---- SOURCE DATA
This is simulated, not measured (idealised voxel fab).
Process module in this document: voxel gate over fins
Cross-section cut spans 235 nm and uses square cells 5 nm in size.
--------

Give the material again, complete and unaltered.

• _TASK OUTPUT_:
This is simulated, not measured (idealised voxel fab).
Process module in this document: voxel gate over fins
Cross-section cut spans 235 nm and uses square cells 5 nm in size.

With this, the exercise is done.